—————

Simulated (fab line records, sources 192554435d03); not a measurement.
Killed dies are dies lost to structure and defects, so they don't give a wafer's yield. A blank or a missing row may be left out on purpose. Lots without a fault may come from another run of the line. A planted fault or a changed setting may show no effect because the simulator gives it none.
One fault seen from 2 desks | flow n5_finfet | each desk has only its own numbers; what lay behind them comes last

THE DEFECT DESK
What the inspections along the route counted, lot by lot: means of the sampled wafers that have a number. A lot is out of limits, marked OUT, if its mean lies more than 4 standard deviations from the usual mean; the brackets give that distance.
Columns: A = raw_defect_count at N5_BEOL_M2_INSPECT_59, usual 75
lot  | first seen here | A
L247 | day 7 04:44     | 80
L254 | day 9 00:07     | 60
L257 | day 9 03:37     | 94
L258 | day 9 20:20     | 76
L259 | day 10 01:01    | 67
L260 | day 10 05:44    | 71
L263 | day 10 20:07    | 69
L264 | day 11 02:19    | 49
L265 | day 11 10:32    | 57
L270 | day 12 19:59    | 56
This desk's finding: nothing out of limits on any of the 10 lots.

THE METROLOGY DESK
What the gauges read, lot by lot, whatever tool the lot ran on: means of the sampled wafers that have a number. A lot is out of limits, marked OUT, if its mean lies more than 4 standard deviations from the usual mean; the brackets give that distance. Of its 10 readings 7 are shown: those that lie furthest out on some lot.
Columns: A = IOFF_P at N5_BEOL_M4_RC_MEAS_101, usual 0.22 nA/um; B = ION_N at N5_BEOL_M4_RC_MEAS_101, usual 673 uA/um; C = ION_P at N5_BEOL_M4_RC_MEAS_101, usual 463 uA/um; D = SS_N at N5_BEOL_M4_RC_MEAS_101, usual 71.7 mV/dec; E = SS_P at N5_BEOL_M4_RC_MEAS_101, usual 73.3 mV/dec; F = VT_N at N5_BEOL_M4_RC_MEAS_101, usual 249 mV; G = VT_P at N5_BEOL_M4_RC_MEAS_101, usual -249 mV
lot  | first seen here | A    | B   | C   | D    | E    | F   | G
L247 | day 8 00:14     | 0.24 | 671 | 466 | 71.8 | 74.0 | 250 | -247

—————

▶ [Exercise]: Set down, exactly as they appear above, all lines from the one that has "L247 | day 7" down to the one that has "What the gauges", including those two and no others.

▶ [Response area]:
L247 | day 7 04:44     | 80
L254 | day 9 00:07     | 60
L257 | day 9 03:37     | 94
L258 | day 9 20:20     | 76
L259 | day 10 01:01    | 67
L260 | day 10 05:44    | 71
L263 | day 10 20:07    | 69
L264 | day 11 02:19    | 49
L265 | day 11 10:32    | 57
L270 | day 12 19:59    | 56
This desk's finding: nothing out of limits on any of the 10 lots.

THE METROLOGY DESK
What the gauges read, lot by lot, whatever tool the lot ran on: means of the sampled wafers that have a number. A lot is out of limits, marked OUT, if its mean lies more than 4 standard deviations from the usual mean; the brackets give that distance. Of its 10 readings 7 are shown: those that lie furthest out on some lot.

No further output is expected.